= DATA SUPPLIED =
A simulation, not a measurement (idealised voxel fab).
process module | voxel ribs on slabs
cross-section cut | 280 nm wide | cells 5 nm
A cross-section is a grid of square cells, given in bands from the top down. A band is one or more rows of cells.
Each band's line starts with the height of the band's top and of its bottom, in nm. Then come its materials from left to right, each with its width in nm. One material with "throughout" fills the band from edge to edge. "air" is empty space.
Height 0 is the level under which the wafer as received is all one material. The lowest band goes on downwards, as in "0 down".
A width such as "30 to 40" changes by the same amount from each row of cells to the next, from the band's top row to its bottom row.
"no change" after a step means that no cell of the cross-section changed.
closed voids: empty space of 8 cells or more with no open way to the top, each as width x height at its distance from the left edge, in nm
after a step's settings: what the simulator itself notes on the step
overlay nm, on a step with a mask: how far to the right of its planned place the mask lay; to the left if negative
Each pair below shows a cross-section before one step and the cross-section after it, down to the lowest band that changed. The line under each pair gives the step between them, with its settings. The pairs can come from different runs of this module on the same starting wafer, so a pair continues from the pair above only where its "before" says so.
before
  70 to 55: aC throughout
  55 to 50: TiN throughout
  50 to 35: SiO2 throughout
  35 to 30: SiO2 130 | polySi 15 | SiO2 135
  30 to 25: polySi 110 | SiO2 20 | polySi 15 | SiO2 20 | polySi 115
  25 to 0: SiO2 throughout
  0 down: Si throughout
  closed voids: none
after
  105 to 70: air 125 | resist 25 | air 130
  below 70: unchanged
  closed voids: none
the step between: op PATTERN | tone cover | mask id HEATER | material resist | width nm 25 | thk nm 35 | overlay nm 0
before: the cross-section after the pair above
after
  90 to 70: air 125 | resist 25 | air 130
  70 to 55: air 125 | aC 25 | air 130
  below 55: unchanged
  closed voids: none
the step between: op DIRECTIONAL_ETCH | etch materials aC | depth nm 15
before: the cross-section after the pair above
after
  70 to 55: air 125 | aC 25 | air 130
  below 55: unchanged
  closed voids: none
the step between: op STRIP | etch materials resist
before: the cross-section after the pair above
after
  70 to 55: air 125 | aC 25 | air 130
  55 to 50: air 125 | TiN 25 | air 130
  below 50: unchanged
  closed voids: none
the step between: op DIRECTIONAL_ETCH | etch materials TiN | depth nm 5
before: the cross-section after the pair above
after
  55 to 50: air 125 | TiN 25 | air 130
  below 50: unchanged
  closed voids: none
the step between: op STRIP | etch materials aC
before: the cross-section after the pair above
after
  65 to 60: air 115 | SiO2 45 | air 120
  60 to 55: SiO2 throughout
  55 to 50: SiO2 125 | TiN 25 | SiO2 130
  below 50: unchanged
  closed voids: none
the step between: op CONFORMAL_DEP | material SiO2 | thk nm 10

= WORK REQUEST =
What you return must be the lines above that run from the line with "cross-section cut | 280 nm wide | cells 5 nm" to the line with "Each band's line", inclusive, each copied exactly.

= WRITTEN SOLUTION =
cross-section cut | 280 nm wide | cells 5 nm
A cross-section is a grid of square cells, given in bands from the top down. A band is one or more rows of cells.
Each band's line starts with the height of the band's top and of its bottom, in nm. Then come its materials from left to right, each with its width in nm. One material with "throughout" fills the band from edge to edge. "air" is empty space.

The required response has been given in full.